▸ WORK ORDER
From first line to last, output the records below exactly.

▸ INFORMATION SUPPLIED
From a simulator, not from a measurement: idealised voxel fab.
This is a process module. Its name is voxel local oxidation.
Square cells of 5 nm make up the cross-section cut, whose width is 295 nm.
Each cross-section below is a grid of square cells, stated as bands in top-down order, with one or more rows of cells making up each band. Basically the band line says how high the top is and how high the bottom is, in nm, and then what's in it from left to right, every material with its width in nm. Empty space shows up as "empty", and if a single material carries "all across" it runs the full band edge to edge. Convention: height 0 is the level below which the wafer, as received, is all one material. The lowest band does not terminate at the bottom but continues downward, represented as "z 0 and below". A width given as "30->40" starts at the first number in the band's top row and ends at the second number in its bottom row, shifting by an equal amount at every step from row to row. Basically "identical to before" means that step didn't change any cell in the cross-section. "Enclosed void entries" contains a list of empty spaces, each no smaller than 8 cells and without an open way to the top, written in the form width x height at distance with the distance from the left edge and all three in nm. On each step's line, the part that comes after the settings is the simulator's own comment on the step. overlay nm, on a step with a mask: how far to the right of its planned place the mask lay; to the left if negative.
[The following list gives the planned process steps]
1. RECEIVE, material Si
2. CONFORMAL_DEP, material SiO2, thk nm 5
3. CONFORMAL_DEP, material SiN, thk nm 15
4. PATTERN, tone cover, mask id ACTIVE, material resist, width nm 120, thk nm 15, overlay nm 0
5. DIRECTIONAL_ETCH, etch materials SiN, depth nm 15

▸ YOUR SOLUTION
From a simulator, not from a measurement: idealised voxel fab.
This is a process module. Its name is voxel local oxidation.
Square cells of 5 nm make up the cross-section cut, whose width is 295 nm.
Each cross-section below is a grid of square cells, stated as bands in top-down order, with one or more rows of cells making up each band. Basically the band line says how high the top is and how high the bottom is, in nm, and then what's in it from left to right, every material with its width in nm. Empty space shows up as "empty", and if a single material carries "all across" it runs the full band edge to edge. Convention: height 0 is the level below which the wafer, as received, is all one material. The lowest band does not terminate at the bottom but continues downward, represented as "z 0 and below". A width given as "30->40" starts at the first number in the band's top row and ends at the second number in its bottom row, shifting by an equal amount at every step from row to row. Basically "identical to before" means that step didn't change any cell in the cross-section. "Enclosed void entries" contains a list of empty spaces, each no smaller than 8 cells and without an open way to the top, written in the form width x height at distance with the distance from the left edge and all three in nm. On each step's line, the part that comes after the settings is the simulator's own comment on the step. overlay nm, on a step with a mask: how far to the right of its planned place the mask lay; to the left if negative.
[The following list gives the planned process steps]
1. RECEIVE, material Si
2. CONFORMAL_DEP, material SiO2, thk nm 5
3. CONFORMAL_DEP, material SiN, thk nm 15
4. PATTERN, tone cover, mask id ACTIVE, material resist, width nm 120, thk nm 15, overlay nm 0
5. DIRECTIONAL_ETCH, etch materials SiN, depth nm 15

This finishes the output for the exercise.